> [WORK TASK]: Everything in the listing must be repeated word for word.

____ EXTRACTED ENTRIES
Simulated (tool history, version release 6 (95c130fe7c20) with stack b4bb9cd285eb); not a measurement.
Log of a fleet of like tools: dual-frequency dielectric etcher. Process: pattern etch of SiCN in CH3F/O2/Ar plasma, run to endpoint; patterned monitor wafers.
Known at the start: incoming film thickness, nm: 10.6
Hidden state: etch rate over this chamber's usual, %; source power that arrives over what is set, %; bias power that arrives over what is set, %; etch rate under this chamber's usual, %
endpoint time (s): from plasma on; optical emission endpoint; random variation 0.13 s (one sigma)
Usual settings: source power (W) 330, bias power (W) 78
________

> [YOUR SOLUTION]:
Simulated (tool history, version release 6 (95c130fe7c20) with stack b4bb9cd285eb); not a measurement.
Log of a fleet of like tools: dual-frequency dielectric etcher. Process: pattern etch of SiCN in CH3F/O2/Ar plasma, run to endpoint; patterned monitor wafers.
Known at the start: incoming film thickness, nm: 10.6
Hidden state: etch rate over this chamber's usual, %; source power that arrives over what is set, %; bias power that arrives over what is set, %; etch rate under this chamber's usual, %
endpoint time (s): from plasma on; optical emission endpoint; random variation 0.13 s (one sigma)
Usual settings: source power (W) 330, bias power (W) 78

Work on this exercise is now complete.